◆ Exercise ◆
Each record needs to be transcribed exactly.

--- Records shown Enclosed Below ---

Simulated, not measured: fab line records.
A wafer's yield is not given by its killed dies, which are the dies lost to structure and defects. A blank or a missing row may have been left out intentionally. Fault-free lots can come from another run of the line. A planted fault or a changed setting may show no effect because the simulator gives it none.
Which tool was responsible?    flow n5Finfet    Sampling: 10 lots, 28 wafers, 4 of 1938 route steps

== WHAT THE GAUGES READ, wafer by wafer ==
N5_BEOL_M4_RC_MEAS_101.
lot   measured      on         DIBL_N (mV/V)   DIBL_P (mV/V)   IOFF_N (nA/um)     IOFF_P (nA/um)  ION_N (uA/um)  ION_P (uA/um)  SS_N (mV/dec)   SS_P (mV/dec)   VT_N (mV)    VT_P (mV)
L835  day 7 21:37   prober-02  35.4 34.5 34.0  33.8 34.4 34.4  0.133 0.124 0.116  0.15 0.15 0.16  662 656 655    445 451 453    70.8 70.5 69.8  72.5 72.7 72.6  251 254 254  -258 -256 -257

--- End of Enclosed Records shown ---

◆ Answer area ◆
Simulated, not measured: fab line records.
A wafer's yield is not given by its killed dies, which are the dies lost to structure and defects. A blank or a missing row may have been left out intentionally. Fault-free lots can come from another run of the line. A planted fault or a changed setting may show no effect because the simulator gives it none.
Which tool was responsible?    flow n5Finfet    Sampling: 10 lots, 28 wafers, 4 of 1938 route steps

== WHAT THE GAUGES READ, wafer by wafer ==
N5_BEOL_M4_RC_MEAS_101.
lot   measured      on         DIBL_N (mV/V)   DIBL_P (mV/V)   IOFF_N (nA/um)     IOFF_P (nA/um)  ION_N (uA/um)  ION_P (uA/um)  SS_N (mV/dec)   SS_P (mV/dec)   VT_N (mV)    VT_P (mV)
L835  day 7 21:37   prober-02  35.4 34.5 34.0  33.8 34.4 34.4  0.133 0.124 0.116  0.15 0.15 0.16  662 656 655    445 451 453    70.8 70.5 69.8  72.5 72.7 72.6  251 254 254  -258 -256 -257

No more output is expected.